WORK ORDER – Every record that follows must be returned word for word.

== DATA LISTING ==
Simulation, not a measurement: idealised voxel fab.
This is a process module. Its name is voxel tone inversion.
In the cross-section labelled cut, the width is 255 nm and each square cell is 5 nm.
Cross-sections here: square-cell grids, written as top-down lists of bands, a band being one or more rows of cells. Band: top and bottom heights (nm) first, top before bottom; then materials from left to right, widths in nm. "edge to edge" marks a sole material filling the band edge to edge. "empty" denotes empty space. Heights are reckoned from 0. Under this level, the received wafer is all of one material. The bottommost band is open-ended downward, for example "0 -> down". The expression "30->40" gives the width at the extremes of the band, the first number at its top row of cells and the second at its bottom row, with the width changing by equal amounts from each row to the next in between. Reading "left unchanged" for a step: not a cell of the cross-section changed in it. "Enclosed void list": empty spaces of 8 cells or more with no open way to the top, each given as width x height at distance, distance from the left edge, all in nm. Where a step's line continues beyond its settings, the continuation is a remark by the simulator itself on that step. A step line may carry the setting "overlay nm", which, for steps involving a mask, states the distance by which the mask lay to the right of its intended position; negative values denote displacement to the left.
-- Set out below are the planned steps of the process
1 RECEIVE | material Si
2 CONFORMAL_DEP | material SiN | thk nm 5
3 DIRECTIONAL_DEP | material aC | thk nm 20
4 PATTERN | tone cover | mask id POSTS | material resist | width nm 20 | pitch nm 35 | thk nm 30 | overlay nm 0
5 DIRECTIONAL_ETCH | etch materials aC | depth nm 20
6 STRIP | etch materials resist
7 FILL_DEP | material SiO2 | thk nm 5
===

REPLY –
Simulation, not a measurement: idealised voxel fab.
This is a process module. Its name is voxel tone inversion.
In the cross-section labelled cut, the width is 255 nm and each square cell is 5 nm.
Cross-sections here: square-cell grids, written as top-down lists of bands, a band being one or more rows of cells. Band: top and bottom heights (nm) first, top before bottom; then materials from left to right, widths in nm. "edge to edge" marks a sole material filling the band edge to edge. "empty" denotes empty space. Heights are reckoned from 0. Under this level, the received wafer is all of one material. The bottommost band is open-ended downward, for example "0 -> down". The expression "30->40" gives the width at the extremes of the band, the first number at its top row of cells and the second at its bottom row, with the width changing by equal amounts from each row to the next in between. Reading "left unchanged" for a step: not a cell of the cross-section changed in it. "Enclosed void list": empty spaces of 8 cells or more with no open way to the top, each given as width x height at distance, distance from the left edge, all in nm. Where a step's line continues beyond its settings, the continuation is a remark by the simulator itself on that step. A step line may carry the setting "overlay nm", which, for steps involving a mask, states the distance by which the mask lay to the right of its intended position; negative values denote displacement to the left.
-- Set out below are the planned steps of the process
1 RECEIVE | material Si
2 CONFORMAL_DEP | material SiN | thk nm 5
3 DIRECTIONAL_DEP | material aC | thk nm 20
4 PATTERN | tone cover | mask id POSTS | material resist | width nm 20 | pitch nm 35 | thk nm 30 | overlay nm 0
5 DIRECTIONAL_ETCH | etch materials aC | depth nm 20
6 STRIP | etch materials resist
7 FILL_DEP | material SiO2 | thk nm 5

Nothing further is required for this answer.